Work order: Find the line with "12) SELECTIVE_ETCH,etch materials" in the entries below, then reproduce it and every line after it down to and including the line with "17) DIRECTIONAL_DEP,material SiCN,thk nm 15", exactly.

==== Extracted entries
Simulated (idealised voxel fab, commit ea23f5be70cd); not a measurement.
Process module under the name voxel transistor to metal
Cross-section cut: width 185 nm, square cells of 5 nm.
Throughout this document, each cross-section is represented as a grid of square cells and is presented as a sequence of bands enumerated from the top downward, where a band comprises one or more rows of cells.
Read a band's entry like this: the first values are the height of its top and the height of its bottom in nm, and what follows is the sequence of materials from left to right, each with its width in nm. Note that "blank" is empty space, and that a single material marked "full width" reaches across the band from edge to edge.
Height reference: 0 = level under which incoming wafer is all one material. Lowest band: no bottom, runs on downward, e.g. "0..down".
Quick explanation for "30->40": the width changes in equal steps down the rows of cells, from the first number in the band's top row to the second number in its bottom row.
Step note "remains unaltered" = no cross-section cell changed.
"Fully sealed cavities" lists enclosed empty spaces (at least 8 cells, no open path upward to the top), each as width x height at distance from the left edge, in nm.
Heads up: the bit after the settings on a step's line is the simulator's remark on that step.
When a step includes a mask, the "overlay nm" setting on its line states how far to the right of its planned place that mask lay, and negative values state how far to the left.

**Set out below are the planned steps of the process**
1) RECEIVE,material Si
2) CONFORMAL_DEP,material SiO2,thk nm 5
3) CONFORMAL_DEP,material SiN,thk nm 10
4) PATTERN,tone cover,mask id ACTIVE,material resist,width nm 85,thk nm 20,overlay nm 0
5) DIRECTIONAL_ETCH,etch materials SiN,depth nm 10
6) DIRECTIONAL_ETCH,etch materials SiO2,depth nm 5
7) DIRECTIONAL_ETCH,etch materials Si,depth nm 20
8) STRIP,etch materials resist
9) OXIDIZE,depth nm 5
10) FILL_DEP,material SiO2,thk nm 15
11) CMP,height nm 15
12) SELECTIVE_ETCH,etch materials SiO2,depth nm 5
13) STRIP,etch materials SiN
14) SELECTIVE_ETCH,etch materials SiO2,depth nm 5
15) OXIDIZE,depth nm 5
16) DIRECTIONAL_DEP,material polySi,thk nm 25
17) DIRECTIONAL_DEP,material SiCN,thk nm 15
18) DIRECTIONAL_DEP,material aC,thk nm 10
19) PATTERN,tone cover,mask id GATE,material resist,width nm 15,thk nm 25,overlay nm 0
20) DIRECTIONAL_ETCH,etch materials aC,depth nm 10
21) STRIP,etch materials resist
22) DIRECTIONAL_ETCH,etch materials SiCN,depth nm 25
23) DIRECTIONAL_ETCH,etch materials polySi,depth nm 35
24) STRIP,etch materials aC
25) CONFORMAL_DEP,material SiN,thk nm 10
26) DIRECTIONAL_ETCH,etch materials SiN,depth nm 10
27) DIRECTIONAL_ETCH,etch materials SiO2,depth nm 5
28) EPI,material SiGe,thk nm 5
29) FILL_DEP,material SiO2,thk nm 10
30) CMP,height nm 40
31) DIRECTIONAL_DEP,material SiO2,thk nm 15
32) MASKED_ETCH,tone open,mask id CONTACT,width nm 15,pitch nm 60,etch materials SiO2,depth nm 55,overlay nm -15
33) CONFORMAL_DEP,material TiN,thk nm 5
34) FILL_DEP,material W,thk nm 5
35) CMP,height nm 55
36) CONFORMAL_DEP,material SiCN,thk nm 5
========

Response area:
12) SELECTIVE_ETCH,etch materials SiO2,depth nm 5
13) STRIP,etch materials SiN
14) SELECTIVE_ETCH,etch materials SiO2,depth nm 5
15) OXIDIZE,depth nm 5
16) DIRECTIONAL_DEP,material polySi,thk nm 25
17) DIRECTIONAL_DEP,material SiCN,thk nm 15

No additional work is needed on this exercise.